━━━━━━━━━━━━━━━━━━━━
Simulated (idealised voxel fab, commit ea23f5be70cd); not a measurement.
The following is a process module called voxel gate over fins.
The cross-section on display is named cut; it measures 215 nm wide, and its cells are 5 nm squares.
━━━━━━━━━━━━━━━━━━━━

### ASSIGNMENT
Transcribe all of the data exactly, leaving no line out.

### YOUR RESPONSE
Simulated (idealised voxel fab, commit ea23f5be70cd); not a measurement.
The following is a process module called voxel gate over fins.
The cross-section on display is named cut; it measures 215 nm wide, and its cells are 5 nm squares.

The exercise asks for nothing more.